> [Dataset excerpts]:
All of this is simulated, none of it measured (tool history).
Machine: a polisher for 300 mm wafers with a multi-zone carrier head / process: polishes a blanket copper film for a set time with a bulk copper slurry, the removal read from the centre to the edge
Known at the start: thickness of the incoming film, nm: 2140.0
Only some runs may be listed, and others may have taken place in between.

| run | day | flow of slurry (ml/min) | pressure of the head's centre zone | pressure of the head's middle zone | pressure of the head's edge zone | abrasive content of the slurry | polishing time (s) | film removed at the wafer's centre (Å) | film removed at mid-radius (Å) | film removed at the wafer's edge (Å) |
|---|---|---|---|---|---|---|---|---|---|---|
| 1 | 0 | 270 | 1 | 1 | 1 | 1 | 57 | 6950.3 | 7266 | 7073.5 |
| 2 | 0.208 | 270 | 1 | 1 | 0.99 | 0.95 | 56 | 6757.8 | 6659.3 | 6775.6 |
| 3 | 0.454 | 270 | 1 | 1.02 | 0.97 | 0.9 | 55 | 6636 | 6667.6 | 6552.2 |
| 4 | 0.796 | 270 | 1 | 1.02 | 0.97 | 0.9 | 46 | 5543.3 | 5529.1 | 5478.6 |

> [Exercise]:
Please transcribe the records exactly from their first line through the line holding "6667.6 | 6552.2 |", and leave out all others.

> [Exercise result]:
All of this is simulated, none of it measured (tool history).
Machine: a polisher for 300 mm wafers with a multi-zone carrier head / process: polishes a blanket copper film for a set time with a bulk copper slurry, the removal read from the centre to the edge
Known at the start: thickness of the incoming film, nm: 2140.0
Only some runs may be listed, and others may have taken place in between.

| run | day | flow of slurry (ml/min) | pressure of the head's centre zone | pressure of the head's middle zone | pressure of the head's edge zone | abrasive content of the slurry | polishing time (s) | film removed at the wafer's centre (Å) | film removed at mid-radius (Å) | film removed at the wafer's edge (Å) |
|---|---|---|---|---|---|---|---|---|---|---|
| 1 | 0 | 270 | 1 | 1 | 1 | 1 | 57 | 6950.3 | 7266 | 7073.5 |
| 2 | 0.208 | 270 | 1 | 1 | 0.99 | 0.95 | 56 | 6757.8 | 6659.3 | 6775.6 |
| 3 | 0.454 | 270 | 1 | 1.02 | 0.97 | 0.9 | 55 | 6636 | 6667.6 | 6552.2 |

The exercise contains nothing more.